Top of EXCERPTED RECORDS
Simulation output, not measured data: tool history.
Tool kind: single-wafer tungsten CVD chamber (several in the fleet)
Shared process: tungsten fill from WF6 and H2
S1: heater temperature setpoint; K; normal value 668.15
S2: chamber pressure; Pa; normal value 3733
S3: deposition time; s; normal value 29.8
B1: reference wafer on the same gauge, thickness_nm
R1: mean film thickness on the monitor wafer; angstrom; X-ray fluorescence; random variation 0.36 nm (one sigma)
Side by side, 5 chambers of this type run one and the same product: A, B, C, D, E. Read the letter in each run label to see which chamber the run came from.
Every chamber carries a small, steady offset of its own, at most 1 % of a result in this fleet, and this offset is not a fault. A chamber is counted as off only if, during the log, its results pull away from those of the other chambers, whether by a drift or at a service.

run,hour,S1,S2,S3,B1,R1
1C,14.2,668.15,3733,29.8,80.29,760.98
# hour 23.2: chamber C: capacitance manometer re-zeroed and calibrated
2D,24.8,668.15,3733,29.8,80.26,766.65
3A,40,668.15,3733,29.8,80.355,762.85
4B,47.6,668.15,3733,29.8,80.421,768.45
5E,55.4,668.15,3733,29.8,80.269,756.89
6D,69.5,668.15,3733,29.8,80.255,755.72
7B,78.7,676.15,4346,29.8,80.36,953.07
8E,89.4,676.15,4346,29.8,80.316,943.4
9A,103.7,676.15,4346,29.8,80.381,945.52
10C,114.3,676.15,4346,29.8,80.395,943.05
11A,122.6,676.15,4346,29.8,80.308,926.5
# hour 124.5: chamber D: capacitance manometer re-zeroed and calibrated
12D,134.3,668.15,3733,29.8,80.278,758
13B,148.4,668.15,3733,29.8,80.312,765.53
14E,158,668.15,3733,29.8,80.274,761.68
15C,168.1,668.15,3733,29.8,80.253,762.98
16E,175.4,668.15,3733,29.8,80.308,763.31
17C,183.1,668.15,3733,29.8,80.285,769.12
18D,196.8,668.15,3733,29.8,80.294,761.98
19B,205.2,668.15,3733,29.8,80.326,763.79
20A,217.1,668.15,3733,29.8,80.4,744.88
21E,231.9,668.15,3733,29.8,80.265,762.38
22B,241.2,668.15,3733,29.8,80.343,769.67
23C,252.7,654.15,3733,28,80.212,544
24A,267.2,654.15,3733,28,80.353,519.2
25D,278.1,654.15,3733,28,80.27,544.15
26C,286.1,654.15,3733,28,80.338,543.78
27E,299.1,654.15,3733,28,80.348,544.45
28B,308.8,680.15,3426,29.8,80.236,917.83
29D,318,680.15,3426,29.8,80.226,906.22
Bottom of EXCERPTED RECORDS

### WORK INSTRUCTION
Starting with the first line of the records above, give back each line exactly until the line with "10C,114.3,676.15,4346,29.8,80.395,943.05" has been given as well.

### EXERCISE RESULT
Simulation output, not measured data: tool history.
Tool kind: single-wafer tungsten CVD chamber (several in the fleet)
Shared process: tungsten fill from WF6 and H2
S1: heater temperature setpoint; K; normal value 668.15
S2: chamber pressure; Pa; normal value 3733
S3: deposition time; s; normal value 29.8
B1: reference wafer on the same gauge, thickness_nm
R1: mean film thickness on the monitor wafer; angstrom; X-ray fluorescence; random variation 0.36 nm (one sigma)
Side by side, 5 chambers of this type run one and the same product: A, B, C, D, E. Read the letter in each run label to see which chamber the run came from.
Every chamber carries a small, steady offset of its own, at most 1 % of a result in this fleet, and this offset is not a fault. A chamber is counted as off only if, during the log, its results pull away from those of the other chambers, whether by a drift or at a service.

run,hour,S1,S2,S3,B1,R1
1C,14.2,668.15,3733,29.8,80.29,760.98
# hour 23.2: chamber C: capacitance manometer re-zeroed and calibrated
2D,24.8,668.15,3733,29.8,80.26,766.65
3A,40,668.15,3733,29.8,80.355,762.85
4B,47.6,668.15,3733,29.8,80.421,768.45
5E,55.4,668.15,3733,29.8,80.269,756.89
6D,69.5,668.15,3733,29.8,80.255,755.72
7B,78.7,676.15,4346,29.8,80.36,953.07
8E,89.4,676.15,4346,29.8,80.316,943.4
9A,103.7,676.15,4346,29.8,80.381,945.52
10C,114.3,676.15,4346,29.8,80.395,943.05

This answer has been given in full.